Assignment |
Only the lines from the one containing "L097.2 | can't" through the one containing "L097.4 | can't" should be printed, exactly as they appear below, with both ends included.

============

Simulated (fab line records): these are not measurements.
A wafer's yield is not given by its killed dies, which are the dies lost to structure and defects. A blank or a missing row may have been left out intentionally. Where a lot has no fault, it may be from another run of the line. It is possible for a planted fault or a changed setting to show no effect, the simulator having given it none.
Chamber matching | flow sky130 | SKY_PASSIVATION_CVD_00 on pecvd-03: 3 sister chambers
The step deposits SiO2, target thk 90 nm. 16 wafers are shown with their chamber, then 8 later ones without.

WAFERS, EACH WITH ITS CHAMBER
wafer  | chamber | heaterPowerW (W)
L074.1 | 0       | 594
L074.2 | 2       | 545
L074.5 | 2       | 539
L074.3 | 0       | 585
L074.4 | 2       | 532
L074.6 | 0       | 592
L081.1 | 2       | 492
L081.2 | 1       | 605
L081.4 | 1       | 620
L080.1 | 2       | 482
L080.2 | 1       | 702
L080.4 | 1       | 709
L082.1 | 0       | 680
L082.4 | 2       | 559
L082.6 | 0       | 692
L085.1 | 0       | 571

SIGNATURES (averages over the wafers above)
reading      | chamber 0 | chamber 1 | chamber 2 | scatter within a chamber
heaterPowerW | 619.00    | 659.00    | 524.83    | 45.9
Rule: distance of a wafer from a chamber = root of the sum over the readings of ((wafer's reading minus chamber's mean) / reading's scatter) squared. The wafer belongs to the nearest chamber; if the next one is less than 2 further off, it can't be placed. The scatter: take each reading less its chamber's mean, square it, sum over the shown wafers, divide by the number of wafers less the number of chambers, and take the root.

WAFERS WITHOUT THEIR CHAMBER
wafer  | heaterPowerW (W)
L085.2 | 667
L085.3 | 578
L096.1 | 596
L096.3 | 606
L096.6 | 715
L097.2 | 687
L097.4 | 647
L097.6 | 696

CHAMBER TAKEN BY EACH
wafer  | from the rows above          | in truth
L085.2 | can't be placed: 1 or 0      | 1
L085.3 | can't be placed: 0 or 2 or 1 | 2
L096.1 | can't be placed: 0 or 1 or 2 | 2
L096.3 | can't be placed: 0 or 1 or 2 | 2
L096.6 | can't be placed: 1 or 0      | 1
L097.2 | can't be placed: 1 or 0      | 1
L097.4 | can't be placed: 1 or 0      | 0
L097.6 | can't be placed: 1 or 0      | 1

============

Result |
L097.2 | can't be placed: 1 or 0      | 1
L097.4 | can't be placed: 1 or 0      | 0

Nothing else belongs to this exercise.